=-=-=-=-=

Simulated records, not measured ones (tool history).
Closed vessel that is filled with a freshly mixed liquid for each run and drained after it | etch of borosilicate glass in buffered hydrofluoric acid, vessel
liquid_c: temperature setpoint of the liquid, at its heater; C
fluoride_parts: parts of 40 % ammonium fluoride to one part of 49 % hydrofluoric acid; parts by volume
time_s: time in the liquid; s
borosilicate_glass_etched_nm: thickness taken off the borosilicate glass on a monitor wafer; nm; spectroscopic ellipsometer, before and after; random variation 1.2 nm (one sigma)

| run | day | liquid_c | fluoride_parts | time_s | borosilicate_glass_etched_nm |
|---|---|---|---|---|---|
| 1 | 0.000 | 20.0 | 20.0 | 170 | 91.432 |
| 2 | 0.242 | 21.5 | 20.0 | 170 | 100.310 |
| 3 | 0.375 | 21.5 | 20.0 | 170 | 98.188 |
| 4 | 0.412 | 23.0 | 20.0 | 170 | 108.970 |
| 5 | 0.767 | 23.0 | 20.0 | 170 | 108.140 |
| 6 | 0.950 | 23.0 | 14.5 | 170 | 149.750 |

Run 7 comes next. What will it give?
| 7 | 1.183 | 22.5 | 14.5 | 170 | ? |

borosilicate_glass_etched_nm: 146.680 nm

=-=-=-=-=

== Work order ==
In the entries above, the lines from the one bearing "Closed vessel that" up to and including the one bearing "liquid_c: temperature setpoint" should be transcribed exactly; no other line is wanted.

== Response box ==
Closed vessel that is filled with a freshly mixed liquid for each run and drained after it | etch of borosilicate glass in buffered hydrofluoric acid, vessel
liquid_c: temperature setpoint of the liquid, at its heater; C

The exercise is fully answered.